Top of Given entries

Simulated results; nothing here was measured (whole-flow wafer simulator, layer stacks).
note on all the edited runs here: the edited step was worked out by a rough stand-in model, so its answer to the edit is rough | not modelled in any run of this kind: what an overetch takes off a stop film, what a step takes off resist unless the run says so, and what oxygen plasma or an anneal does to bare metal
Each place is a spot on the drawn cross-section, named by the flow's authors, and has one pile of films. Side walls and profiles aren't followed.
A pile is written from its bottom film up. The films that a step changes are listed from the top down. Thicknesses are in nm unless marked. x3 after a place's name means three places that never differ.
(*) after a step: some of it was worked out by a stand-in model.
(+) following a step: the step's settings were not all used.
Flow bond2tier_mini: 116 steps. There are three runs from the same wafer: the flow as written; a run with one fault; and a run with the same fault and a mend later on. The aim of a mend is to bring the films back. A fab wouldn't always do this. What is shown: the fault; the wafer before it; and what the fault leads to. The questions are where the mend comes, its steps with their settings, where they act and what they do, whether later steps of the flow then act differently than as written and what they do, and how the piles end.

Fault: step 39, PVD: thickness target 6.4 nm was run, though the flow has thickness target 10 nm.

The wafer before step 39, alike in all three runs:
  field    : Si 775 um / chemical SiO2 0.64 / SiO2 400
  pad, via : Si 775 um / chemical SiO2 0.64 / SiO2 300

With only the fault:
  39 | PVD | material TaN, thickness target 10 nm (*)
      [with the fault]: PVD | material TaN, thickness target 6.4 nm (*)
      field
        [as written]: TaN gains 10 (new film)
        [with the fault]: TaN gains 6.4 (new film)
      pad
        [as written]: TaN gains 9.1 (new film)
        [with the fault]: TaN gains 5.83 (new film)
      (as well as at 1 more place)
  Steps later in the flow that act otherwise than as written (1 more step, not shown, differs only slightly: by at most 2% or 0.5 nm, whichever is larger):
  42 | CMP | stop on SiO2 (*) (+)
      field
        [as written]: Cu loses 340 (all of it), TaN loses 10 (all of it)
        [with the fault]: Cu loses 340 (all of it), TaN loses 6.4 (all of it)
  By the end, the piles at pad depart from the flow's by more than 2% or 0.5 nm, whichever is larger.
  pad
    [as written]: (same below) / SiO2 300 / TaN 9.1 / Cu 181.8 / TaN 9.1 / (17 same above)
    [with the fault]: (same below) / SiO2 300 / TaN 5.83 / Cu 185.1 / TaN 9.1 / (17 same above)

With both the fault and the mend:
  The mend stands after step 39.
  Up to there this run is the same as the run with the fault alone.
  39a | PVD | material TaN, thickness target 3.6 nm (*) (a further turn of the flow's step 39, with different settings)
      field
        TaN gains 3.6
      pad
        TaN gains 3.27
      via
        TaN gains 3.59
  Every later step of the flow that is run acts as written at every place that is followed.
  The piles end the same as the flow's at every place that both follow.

Bottom of Given entries

■ Work instruction: The range runs from the line with "TaN gains 3.27" up to and including the line with "Every later step" in the listing above; please write out exactly those lines and nothing more.

■ Exercise response:
        TaN gains 3.27
      via
        TaN gains 3.59
  Every later step of the flow that is run acts as written at every place that is followed.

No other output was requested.